• **Entries shown**:
▽

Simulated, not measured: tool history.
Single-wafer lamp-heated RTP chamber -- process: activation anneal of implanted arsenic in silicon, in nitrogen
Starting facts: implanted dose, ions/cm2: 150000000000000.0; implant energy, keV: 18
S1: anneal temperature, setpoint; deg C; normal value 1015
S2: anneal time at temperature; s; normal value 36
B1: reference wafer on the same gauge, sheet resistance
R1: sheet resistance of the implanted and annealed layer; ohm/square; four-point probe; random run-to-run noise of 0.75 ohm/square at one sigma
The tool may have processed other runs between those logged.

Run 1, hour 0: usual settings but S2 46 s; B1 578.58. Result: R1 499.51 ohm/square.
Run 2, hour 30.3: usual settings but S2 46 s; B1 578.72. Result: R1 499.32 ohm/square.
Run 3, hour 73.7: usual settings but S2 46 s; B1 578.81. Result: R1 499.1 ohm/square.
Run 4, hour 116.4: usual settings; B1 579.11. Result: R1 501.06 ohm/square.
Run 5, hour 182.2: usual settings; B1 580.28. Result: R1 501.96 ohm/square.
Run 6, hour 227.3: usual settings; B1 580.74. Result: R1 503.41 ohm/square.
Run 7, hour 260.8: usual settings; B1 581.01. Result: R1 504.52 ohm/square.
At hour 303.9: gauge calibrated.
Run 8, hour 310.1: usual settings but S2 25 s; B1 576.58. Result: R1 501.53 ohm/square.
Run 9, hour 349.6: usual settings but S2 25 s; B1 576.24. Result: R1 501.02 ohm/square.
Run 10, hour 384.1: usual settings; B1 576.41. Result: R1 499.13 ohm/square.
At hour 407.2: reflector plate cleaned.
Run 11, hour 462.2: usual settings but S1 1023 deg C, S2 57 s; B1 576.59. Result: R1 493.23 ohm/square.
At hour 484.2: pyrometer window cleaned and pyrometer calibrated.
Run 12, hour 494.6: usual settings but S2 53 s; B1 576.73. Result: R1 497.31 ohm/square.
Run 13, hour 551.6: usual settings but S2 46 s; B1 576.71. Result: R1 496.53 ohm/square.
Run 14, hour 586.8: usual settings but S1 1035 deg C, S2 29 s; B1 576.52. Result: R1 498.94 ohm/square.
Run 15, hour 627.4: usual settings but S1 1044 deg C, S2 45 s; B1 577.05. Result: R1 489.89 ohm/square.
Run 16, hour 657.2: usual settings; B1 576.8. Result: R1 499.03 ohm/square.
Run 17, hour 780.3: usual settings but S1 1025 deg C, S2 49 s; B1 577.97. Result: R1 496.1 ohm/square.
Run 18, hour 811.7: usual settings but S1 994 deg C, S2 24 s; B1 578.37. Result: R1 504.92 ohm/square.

△

• **Work instruction**:
Write out, from the lines above, only those from the line with "Run 8, hour" to the line with "Run 17, hour", exactly as given, including the first and the last.

• **Problem solution**:
Run 8, hour 310.1: usual settings but S2 25 s; B1 576.58. Result: R1 501.53 ohm/square.
Run 9, hour 349.6: usual settings but S2 25 s; B1 576.24. Result: R1 501.02 ohm/square.
Run 10, hour 384.1: usual settings; B1 576.41. Result: R1 499.13 ohm/square.
At hour 407.2: reflector plate cleaned.
Run 11, hour 462.2: usual settings but S1 1023 deg C, S2 57 s; B1 576.59. Result: R1 493.23 ohm/square.
At hour 484.2: pyrometer window cleaned and pyrometer calibrated.
Run 12, hour 494.6: usual settings but S2 53 s; B1 576.73. Result: R1 497.31 ohm/square.
Run 13, hour 551.6: usual settings but S2 46 s; B1 576.71. Result: R1 496.53 ohm/square.
Run 14, hour 586.8: usual settings but S1 1035 deg C, S2 29 s; B1 576.52. Result: R1 498.94 ohm/square.
Run 15, hour 627.4: usual settings but S1 1044 deg C, S2 45 s; B1 577.05. Result: R1 489.89 ohm/square.
Run 16, hour 657.2: usual settings; B1 576.8. Result: R1 499.03 ohm/square.
Run 17, hour 780.3: usual settings but S1 1025 deg C, S2 49 s; B1 577.97. Result: R1 496.1 ohm/square.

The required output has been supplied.